__Work request__. Could you please retype all of the entries exactly as they appear?

....

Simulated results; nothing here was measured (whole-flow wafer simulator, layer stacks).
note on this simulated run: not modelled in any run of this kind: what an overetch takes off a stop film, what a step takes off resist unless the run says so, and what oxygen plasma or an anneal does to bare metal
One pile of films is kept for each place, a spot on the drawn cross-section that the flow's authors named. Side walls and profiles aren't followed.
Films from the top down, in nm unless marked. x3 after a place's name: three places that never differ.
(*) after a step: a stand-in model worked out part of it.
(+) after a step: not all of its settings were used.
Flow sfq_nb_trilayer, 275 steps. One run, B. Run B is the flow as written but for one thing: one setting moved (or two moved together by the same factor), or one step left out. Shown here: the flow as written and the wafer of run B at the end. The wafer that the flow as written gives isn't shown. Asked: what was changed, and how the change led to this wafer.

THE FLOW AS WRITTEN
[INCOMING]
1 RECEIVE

....

__Task solution__.
Simulated results; nothing here was measured (whole-flow wafer simulator, layer stacks).
note on this simulated run: not modelled in any run of this kind: what an overetch takes off a stop film, what a step takes off resist unless the run says so, and what oxygen plasma or an anneal does to bare metal
One pile of films is kept for each place, a spot on the drawn cross-section that the flow's authors named. Side walls and profiles aren't followed.
Films from the top down, in nm unless marked. x3 after a place's name: three places that never differ.
(*) after a step: a stand-in model worked out part of it.
(+) after a step: not all of its settings were used.
Flow sfq_nb_trilayer, 275 steps. One run, B. Run B is the flow as written but for one thing: one setting moved (or two moved together by the same factor), or one step left out. Shown here: the flow as written and the wafer of run B at the end. The wafer that the flow as written gives isn't shown. Asked: what was changed, and how the change led to this wafer.

THE FLOW AS WRITTEN
[INCOMING]
1 RECEIVE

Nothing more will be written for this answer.